Assigned task
Restate each entry shown beneath this instruction, keeping its wording intact.

*** Block opens ***
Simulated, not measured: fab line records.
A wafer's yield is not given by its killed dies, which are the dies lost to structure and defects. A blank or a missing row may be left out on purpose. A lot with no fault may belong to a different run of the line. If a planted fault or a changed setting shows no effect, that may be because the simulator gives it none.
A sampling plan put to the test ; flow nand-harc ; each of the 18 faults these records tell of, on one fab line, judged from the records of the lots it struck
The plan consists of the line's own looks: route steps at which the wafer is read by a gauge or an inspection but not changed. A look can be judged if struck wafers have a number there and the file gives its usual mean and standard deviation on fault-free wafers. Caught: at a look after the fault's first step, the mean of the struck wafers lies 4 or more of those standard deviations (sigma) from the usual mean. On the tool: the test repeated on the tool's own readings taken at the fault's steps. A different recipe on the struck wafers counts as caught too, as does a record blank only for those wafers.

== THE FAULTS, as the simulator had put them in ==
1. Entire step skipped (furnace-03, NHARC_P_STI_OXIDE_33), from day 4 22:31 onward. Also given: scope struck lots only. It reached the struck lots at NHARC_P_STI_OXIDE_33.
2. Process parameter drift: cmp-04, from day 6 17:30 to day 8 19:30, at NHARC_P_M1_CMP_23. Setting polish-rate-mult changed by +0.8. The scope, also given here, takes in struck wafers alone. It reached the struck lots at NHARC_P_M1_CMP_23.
*** Block closes ***

Exercise response
Simulated, not measured: fab line records.
A wafer's yield is not given by its killed dies, which are the dies lost to structure and defects. A blank or a missing row may be left out on purpose. A lot with no fault may belong to a different run of the line. If a planted fault or a changed setting shows no effect, that may be because the simulator gives it none.
A sampling plan put to the test ; flow nand-harc ; each of the 18 faults these records tell of, on one fab line, judged from the records of the lots it struck
The plan consists of the line's own looks: route steps at which the wafer is read by a gauge or an inspection but not changed. A look can be judged if struck wafers have a number there and the file gives its usual mean and standard deviation on fault-free wafers. Caught: at a look after the fault's first step, the mean of the struck wafers lies 4 or more of those standard deviations (sigma) from the usual mean. On the tool: the test repeated on the tool's own readings taken at the fault's steps. A different recipe on the struck wafers counts as caught too, as does a record blank only for those wafers.

== THE FAULTS, as the simulator had put them in ==
1. Entire step skipped (furnace-03, NHARC_P_STI_OXIDE_33), from day 4 22:31 onward. Also given: scope struck lots only. It reached the struck lots at NHARC_P_STI_OXIDE_33.
2. Process parameter drift: cmp-04, from day 6 17:30 to day 8 19:30, at NHARC_P_M1_CMP_23. Setting polish-rate-mult changed by +0.8. The scope, also given here, takes in struck wafers alone. It reached the struck lots at NHARC_P_M1_CMP_23.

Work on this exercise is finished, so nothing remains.